> **Work request**
Print the listing once more, exactly as written.

─── Information

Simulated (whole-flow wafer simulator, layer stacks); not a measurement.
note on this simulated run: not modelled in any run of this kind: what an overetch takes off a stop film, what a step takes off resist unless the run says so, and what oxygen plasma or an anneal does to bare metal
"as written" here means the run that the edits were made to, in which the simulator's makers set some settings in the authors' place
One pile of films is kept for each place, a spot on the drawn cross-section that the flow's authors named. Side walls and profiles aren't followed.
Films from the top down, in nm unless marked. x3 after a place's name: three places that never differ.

──────

> **Answer area**
Simulated (whole-flow wafer simulator, layer stacks); not a measurement.
note on this simulated run: not modelled in any run of this kind: what an overetch takes off a stop film, what a step takes off resist unless the run says so, and what oxygen plasma or an anneal does to bare metal
"as written" here means the run that the edits were made to, in which the simulator's makers set some settings in the authors' place
One pile of films is kept for each place, a spot on the drawn cross-section that the flow's authors named. Side walls and profiles aren't followed.
Films from the top down, in nm unless marked. x3 after a place's name: three places that never differ.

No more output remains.